[Information]
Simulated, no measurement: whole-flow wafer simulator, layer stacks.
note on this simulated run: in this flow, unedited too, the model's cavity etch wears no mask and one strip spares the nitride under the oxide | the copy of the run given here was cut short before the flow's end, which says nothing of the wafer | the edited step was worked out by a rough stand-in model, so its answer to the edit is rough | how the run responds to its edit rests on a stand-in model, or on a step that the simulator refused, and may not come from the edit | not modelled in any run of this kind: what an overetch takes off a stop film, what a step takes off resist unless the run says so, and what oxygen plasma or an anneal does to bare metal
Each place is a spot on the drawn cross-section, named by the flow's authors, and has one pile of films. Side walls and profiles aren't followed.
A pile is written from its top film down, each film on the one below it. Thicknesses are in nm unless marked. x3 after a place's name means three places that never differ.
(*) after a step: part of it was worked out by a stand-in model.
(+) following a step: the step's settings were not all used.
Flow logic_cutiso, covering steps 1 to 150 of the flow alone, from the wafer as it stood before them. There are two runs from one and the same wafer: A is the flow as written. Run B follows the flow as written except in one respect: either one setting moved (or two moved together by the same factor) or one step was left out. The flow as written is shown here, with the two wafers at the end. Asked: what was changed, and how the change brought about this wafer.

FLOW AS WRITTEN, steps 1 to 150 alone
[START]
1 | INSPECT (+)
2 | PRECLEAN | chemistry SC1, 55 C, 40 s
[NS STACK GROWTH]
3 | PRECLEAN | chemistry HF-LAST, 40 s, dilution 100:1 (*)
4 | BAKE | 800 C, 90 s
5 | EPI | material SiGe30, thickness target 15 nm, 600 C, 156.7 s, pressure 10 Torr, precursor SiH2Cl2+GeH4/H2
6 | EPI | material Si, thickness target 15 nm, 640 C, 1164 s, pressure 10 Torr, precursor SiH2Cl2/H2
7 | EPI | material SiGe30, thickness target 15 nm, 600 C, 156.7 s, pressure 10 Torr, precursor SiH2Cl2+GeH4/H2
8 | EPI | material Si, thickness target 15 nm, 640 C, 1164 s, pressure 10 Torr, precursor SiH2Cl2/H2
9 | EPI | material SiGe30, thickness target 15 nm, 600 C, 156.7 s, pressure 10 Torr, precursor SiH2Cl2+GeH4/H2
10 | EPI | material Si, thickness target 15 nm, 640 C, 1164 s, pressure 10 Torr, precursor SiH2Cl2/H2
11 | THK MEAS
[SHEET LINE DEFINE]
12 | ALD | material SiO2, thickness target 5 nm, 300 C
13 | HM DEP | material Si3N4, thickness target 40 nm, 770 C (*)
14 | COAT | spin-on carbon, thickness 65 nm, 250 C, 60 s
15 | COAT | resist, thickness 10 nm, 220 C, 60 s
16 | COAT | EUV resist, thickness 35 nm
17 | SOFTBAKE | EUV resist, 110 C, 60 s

[Action item]
If a line falls between the first line of the records and the line containing "Flow logic_cutiso, covering", inclusive, repeat it exactly; leave out all others.

[Worked solution]
Simulated, no measurement: whole-flow wafer simulator, layer stacks.
note on this simulated run: in this flow, unedited too, the model's cavity etch wears no mask and one strip spares the nitride under the oxide | the copy of the run given here was cut short before the flow's end, which says nothing of the wafer | the edited step was worked out by a rough stand-in model, so its answer to the edit is rough | how the run responds to its edit rests on a stand-in model, or on a step that the simulator refused, and may not come from the edit | not modelled in any run of this kind: what an overetch takes off a stop film, what a step takes off resist unless the run says so, and what oxygen plasma or an anneal does to bare metal
Each place is a spot on the drawn cross-section, named by the flow's authors, and has one pile of films. Side walls and profiles aren't followed.
A pile is written from its top film down, each film on the one below it. Thicknesses are in nm unless marked. x3 after a place's name means three places that never differ.
(*) after a step: part of it was worked out by a stand-in model.
(+) following a step: the step's settings were not all used.
Flow logic_cutiso, covering steps 1 to 150 of the flow alone, from the wafer as it stood before them. There are two runs from one and the same wafer: A is the flow as written. Run B follows the flow as written except in one respect: either one setting moved (or two moved together by the same factor) or one step was left out. The flow as written is shown here, with the two wafers at the end. Asked: what was changed, and how the change brought about this wafer.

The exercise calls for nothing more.